* [Dataset extract]:
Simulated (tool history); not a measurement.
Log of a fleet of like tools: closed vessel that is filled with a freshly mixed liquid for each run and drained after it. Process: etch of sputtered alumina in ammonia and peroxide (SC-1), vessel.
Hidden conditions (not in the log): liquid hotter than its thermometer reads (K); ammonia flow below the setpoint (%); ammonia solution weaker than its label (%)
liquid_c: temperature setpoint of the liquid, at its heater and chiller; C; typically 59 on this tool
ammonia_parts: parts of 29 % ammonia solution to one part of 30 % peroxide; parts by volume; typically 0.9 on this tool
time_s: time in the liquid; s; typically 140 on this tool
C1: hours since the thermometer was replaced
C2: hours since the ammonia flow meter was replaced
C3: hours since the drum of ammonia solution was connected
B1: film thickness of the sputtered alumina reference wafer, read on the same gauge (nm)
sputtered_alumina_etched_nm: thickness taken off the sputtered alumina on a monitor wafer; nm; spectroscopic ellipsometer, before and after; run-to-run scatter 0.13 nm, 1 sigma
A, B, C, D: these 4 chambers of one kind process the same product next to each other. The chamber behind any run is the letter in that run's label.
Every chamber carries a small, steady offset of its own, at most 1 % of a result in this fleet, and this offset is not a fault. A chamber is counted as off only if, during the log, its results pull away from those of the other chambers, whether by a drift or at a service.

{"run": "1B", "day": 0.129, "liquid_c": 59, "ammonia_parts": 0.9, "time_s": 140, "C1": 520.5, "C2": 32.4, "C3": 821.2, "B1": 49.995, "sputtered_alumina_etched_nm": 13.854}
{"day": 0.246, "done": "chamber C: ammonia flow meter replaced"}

* [Assignment]:
Exactly as given, please retype all the entries.

* [Reply]:
Simulated (tool history); not a measurement.
Log of a fleet of like tools: closed vessel that is filled with a freshly mixed liquid for each run and drained after it. Process: etch of sputtered alumina in ammonia and peroxide (SC-1), vessel.
Hidden conditions (not in the log): liquid hotter than its thermometer reads (K); ammonia flow below the setpoint (%); ammonia solution weaker than its label (%)
liquid_c: temperature setpoint of the liquid, at its heater and chiller; C; typically 59 on this tool
ammonia_parts: parts of 29 % ammonia solution to one part of 30 % peroxide; parts by volume; typically 0.9 on this tool
time_s: time in the liquid; s; typically 140 on this tool
C1: hours since the thermometer was replaced
C2: hours since the ammonia flow meter was replaced
C3: hours since the drum of ammonia solution was connected
B1: film thickness of the sputtered alumina reference wafer, read on the same gauge (nm)
sputtered_alumina_etched_nm: thickness taken off the sputtered alumina on a monitor wafer; nm; spectroscopic ellipsometer, before and after; run-to-run scatter 0.13 nm, 1 sigma
A, B, C, D: these 4 chambers of one kind process the same product next to each other. The chamber behind any run is the letter in that run's label.
Every chamber carries a small, steady offset of its own, at most 1 % of a result in this fleet, and this offset is not a fault. A chamber is counted as off only if, during the log, its results pull away from those of the other chambers, whether by a drift or at a service.

{"run": "1B", "day": 0.129, "liquid_c": 59, "ammonia_parts": 0.9, "time_s": 140, "C1": 520.5, "C2": 32.4, "C3": 821.2, "B1": 49.995, "sputtered_alumina_etched_nm": 13.854}
{"day": 0.246, "done": "chamber C: ammonia flow meter replaced"}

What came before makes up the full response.